## [ACTIVITY]
Copy, exactly and without additions, every line in the records below from the one holding "S2: parts of" through the one holding "110.00 | 358.38 |", both ends included.

--------------------------------------------------
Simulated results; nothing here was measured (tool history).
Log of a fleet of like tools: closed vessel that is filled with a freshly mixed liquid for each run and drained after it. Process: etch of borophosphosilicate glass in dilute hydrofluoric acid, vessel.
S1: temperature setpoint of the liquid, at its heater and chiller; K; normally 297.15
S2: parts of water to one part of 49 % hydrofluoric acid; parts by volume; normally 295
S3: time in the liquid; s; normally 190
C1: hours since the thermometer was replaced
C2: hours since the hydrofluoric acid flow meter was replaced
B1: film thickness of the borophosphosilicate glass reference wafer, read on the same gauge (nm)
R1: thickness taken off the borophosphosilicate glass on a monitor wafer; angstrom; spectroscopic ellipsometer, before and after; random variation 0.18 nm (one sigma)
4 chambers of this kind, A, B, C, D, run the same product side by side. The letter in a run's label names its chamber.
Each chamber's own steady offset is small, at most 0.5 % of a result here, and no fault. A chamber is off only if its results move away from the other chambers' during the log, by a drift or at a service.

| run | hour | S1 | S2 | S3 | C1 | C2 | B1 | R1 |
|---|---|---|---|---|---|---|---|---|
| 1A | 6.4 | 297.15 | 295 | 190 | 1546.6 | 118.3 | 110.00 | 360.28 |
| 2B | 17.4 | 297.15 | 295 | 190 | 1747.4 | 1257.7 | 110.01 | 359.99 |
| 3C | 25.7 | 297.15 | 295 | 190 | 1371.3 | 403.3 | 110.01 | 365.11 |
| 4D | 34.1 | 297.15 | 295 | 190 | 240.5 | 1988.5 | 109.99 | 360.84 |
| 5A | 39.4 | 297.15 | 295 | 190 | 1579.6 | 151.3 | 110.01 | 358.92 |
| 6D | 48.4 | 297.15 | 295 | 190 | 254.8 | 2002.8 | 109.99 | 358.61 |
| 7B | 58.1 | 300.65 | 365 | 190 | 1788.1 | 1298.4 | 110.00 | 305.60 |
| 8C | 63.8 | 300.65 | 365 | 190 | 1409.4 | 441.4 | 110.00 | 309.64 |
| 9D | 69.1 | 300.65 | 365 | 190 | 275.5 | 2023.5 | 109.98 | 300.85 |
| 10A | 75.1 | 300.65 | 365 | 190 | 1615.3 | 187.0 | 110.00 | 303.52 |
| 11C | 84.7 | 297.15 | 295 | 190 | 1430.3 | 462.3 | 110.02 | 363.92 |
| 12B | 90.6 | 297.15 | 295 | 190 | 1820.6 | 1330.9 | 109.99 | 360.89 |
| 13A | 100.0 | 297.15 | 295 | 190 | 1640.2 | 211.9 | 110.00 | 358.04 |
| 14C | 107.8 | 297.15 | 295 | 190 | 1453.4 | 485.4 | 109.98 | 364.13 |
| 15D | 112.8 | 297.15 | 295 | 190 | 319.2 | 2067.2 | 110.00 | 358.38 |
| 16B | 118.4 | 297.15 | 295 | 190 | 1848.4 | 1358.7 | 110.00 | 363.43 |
--------------------------------------------------

## [ANSWER SPACE]
S2: parts of water to one part of 49 % hydrofluoric acid; parts by volume; normally 295
S3: time in the liquid; s; normally 190
C1: hours since the thermometer was replaced
C2: hours since the hydrofluoric acid flow meter was replaced
B1: film thickness of the borophosphosilicate glass reference wafer, read on the same gauge (nm)
R1: thickness taken off the borophosphosilicate glass on a monitor wafer; angstrom; spectroscopic ellipsometer, before and after; random variation 0.18 nm (one sigma)
4 chambers of this kind, A, B, C, D, run the same product side by side. The letter in a run's label names its chamber.
Each chamber's own steady offset is small, at most 0.5 % of a result here, and no fault. A chamber is off only if its results move away from the other chambers' during the log, by a drift or at a service.

| run | hour | S1 | S2 | S3 | C1 | C2 | B1 | R1 |
|---|---|---|---|---|---|---|---|---|
| 1A | 6.4 | 297.15 | 295 | 190 | 1546.6 | 118.3 | 110.00 | 360.28 |
| 2B | 17.4 | 297.15 | 295 | 190 | 1747.4 | 1257.7 | 110.01 | 359.99 |
| 3C | 25.7 | 297.15 | 295 | 190 | 1371.3 | 403.3 | 110.01 | 365.11 |
| 4D | 34.1 | 297.15 | 295 | 190 | 240.5 | 1988.5 | 109.99 | 360.84 |
| 5A | 39.4 | 297.15 | 295 | 190 | 1579.6 | 151.3 | 110.01 | 358.92 |
| 6D | 48.4 | 297.15 | 295 | 190 | 254.8 | 2002.8 | 109.99 | 358.61 |
| 7B | 58.1 | 300.65 | 365 | 190 | 1788.1 | 1298.4 | 110.00 | 305.60 |
| 8C | 63.8 | 300.65 | 365 | 190 | 1409.4 | 441.4 | 110.00 | 309.64 |
| 9D | 69.1 | 300.65 | 365 | 190 | 275.5 | 2023.5 | 109.98 | 300.85 |
| 10A | 75.1 | 300.65 | 365 | 190 | 1615.3 | 187.0 | 110.00 | 303.52 |
| 11C | 84.7 | 297.15 | 295 | 190 | 1430.3 | 462.3 | 110.02 | 363.92 |
| 12B | 90.6 | 297.15 | 295 | 190 | 1820.6 | 1330.9 | 109.99 | 360.89 |
| 13A | 100.0 | 297.15 | 295 | 190 | 1640.2 | 211.9 | 110.00 | 358.04 |
| 14C | 107.8 | 297.15 | 295 | 190 | 1453.4 | 485.4 | 109.98 | 364.13 |
| 15D | 112.8 | 297.15 | 295 | 190 | 319.2 | 2067.2 | 110.00 | 358.38 |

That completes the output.